### REQUIREMENT
Write out the full set of records below exactly.

### RECORDED DATA
*** Block opens ***
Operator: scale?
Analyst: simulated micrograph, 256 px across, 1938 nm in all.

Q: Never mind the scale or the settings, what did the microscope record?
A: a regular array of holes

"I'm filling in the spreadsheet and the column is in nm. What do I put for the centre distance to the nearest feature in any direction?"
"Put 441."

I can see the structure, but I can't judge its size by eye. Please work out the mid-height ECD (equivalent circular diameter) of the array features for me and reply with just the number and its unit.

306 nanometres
*** Block closes ***

### ANSWER SPACE
Operator: scale?
Analyst: simulated micrograph, 256 px across, 1938 nm in all.

Q: Never mind the scale or the settings, what did the microscope record?
A: a regular array of holes

"I'm filling in the spreadsheet and the column is in nm. What do I put for the centre distance to the nearest feature in any direction?"
"Put 441."

I can see the structure, but I can't judge its size by eye. Please work out the mid-height ECD (equivalent circular diameter) of the array features for me and reply with just the number and its unit.

306 nanometres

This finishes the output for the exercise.